#### WORK ITEM:
Within the material below, locate the line with "run length s at" and the line with "Counting: a tool", then return those two lines and all lines between them, exactly as written.

+ + + +

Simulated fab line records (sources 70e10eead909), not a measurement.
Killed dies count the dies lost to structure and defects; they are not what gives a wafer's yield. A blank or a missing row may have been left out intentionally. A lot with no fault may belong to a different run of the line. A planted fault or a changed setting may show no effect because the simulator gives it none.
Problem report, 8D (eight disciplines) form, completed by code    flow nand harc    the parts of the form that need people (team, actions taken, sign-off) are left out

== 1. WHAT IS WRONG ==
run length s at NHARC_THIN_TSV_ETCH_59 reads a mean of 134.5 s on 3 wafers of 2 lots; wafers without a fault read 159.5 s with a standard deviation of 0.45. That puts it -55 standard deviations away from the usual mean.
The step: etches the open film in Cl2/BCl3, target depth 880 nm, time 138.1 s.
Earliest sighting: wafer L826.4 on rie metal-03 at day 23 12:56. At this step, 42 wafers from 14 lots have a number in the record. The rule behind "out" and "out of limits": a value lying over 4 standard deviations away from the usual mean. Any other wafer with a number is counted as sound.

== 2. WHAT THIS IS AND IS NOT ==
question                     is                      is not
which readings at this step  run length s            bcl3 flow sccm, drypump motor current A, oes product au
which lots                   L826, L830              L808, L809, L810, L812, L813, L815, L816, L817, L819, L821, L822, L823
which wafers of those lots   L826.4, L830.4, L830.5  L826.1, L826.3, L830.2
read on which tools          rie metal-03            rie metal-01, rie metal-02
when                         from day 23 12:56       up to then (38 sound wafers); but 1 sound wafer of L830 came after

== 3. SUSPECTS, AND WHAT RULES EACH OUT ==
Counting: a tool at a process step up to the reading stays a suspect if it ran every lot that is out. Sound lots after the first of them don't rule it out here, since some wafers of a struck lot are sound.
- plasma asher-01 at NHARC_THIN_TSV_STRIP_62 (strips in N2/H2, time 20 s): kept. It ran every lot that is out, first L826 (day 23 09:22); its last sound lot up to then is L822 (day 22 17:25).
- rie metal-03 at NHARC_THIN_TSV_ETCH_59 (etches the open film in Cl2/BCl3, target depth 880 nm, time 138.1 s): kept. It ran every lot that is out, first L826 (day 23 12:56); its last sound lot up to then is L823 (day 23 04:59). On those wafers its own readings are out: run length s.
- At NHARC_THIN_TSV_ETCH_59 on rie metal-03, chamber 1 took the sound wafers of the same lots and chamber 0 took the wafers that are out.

+ + + +

#### TASK OUTPUT:
run length s at NHARC_THIN_TSV_ETCH_59 reads a mean of 134.5 s on 3 wafers of 2 lots; wafers without a fault read 159.5 s with a standard deviation of 0.45. That puts it -55 standard deviations away from the usual mean.
The step: etches the open film in Cl2/BCl3, target depth 880 nm, time 138.1 s.
Earliest sighting: wafer L826.4 on rie metal-03 at day 23 12:56. At this step, 42 wafers from 14 lots have a number in the record. The rule behind "out" and "out of limits": a value lying over 4 standard deviations away from the usual mean. Any other wafer with a number is counted as sound.

== 2. WHAT THIS IS AND IS NOT ==
question                     is                      is not
which readings at this step  run length s            bcl3 flow sccm, drypump motor current A, oes product au
which lots                   L826, L830              L808, L809, L810, L812, L813, L815, L816, L817, L819, L821, L822, L823
which wafers of those lots   L826.4, L830.4, L830.5  L826.1, L826.3, L830.2
read on which tools          rie metal-03            rie metal-01, rie metal-02
when                         from day 23 12:56       up to then (38 sound wafers); but 1 sound wafer of L830 came after

== 3. SUSPECTS, AND WHAT RULES EACH OUT ==
Counting: a tool at a process step up to the reading stays a suspect if it ran every lot that is out. Sound lots after the first of them don't rule it out here, since some wafers of a struck lot are sound.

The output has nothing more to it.